★ ★ ★ ★

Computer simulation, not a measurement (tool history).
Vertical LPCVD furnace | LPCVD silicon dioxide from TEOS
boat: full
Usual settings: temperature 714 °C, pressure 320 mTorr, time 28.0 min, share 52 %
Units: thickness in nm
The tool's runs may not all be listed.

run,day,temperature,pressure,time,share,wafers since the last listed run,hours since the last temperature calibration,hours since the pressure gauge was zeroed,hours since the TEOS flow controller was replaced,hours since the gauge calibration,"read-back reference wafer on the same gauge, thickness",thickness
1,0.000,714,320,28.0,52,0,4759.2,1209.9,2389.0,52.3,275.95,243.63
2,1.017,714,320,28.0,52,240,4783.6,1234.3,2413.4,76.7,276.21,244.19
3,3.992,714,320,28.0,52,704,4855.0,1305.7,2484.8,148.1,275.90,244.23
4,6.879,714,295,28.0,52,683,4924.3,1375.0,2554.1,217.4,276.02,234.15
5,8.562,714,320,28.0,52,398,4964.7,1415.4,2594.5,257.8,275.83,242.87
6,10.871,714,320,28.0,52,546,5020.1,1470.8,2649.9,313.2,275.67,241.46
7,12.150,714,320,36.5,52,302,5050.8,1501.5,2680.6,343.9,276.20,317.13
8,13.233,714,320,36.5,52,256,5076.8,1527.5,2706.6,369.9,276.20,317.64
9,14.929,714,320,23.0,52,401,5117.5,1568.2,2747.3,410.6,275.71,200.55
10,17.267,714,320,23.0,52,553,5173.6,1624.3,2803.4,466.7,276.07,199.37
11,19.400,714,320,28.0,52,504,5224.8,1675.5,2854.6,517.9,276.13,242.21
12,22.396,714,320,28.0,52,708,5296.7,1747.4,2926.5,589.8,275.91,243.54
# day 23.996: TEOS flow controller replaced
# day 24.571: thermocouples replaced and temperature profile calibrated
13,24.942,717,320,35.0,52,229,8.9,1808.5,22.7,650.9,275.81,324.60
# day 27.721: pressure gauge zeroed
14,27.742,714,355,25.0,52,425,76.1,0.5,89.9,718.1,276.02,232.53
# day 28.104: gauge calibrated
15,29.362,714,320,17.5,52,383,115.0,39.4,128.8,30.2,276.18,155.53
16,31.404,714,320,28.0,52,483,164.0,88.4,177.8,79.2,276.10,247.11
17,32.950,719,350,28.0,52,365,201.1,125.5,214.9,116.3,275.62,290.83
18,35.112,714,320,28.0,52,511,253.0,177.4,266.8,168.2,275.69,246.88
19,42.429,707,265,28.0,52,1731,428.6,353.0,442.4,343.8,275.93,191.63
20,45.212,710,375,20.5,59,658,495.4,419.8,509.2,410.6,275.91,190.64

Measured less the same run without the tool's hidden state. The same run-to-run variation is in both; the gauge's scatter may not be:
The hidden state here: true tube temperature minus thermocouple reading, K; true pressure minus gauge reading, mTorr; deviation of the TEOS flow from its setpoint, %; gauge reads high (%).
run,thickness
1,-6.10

★ ★ ★ ★

### Brief
Write out only the lines that run from the line containing "run,day,temperature,pressure,time,share,wafers since the" through the line containing "Measured less the", both included, exactly as they appear above.

### Expected answer
run,day,temperature,pressure,time,share,wafers since the last listed run,hours since the last temperature calibration,hours since the pressure gauge was zeroed,hours since the TEOS flow controller was replaced,hours since the gauge calibration,"read-back reference wafer on the same gauge, thickness",thickness
1,0.000,714,320,28.0,52,0,4759.2,1209.9,2389.0,52.3,275.95,243.63
2,1.017,714,320,28.0,52,240,4783.6,1234.3,2413.4,76.7,276.21,244.19
3,3.992,714,320,28.0,52,704,4855.0,1305.7,2484.8,148.1,275.90,244.23
4,6.879,714,295,28.0,52,683,4924.3,1375.0,2554.1,217.4,276.02,234.15
5,8.562,714,320,28.0,52,398,4964.7,1415.4,2594.5,257.8,275.83,242.87
6,10.871,714,320,28.0,52,546,5020.1,1470.8,2649.9,313.2,275.67,241.46
7,12.150,714,320,36.5,52,302,5050.8,1501.5,2680.6,343.9,276.20,317.13
8,13.233,714,320,36.5,52,256,5076.8,1527.5,2706.6,369.9,276.20,317.64
9,14.929,714,320,23.0,52,401,5117.5,1568.2,2747.3,410.6,275.71,200.55
10,17.267,714,320,23.0,52,553,5173.6,1624.3,2803.4,466.7,276.07,199.37
11,19.400,714,320,28.0,52,504,5224.8,1675.5,2854.6,517.9,276.13,242.21
12,22.396,714,320,28.0,52,708,5296.7,1747.4,2926.5,589.8,275.91,243.54
# day 23.996: TEOS flow controller replaced
# day 24.571: thermocouples replaced and temperature profile calibrated
13,24.942,717,320,35.0,52,229,8.9,1808.5,22.7,650.9,275.81,324.60
# day 27.721: pressure gauge zeroed
14,27.742,714,355,25.0,52,425,76.1,0.5,89.9,718.1,276.02,232.53
# day 28.104: gauge calibrated
15,29.362,714,320,17.5,52,383,115.0,39.4,128.8,30.2,276.18,155.53
16,31.404,714,320,28.0,52,483,164.0,88.4,177.8,79.2,276.10,247.11
17,32.950,719,350,28.0,52,365,201.1,125.5,214.9,116.3,275.62,290.83
18,35.112,714,320,28.0,52,511,253.0,177.4,266.8,168.2,275.69,246.88
19,42.429,707,265,28.0,52,1731,428.6,353.0,442.4,343.8,275.93,191.63
20,45.212,710,375,20.5,59,658,495.4,419.8,509.2,410.6,275.91,190.64

Measured less the same run without the tool's hidden state. The same run-to-run variation is in both; the gauge's scatter may not be:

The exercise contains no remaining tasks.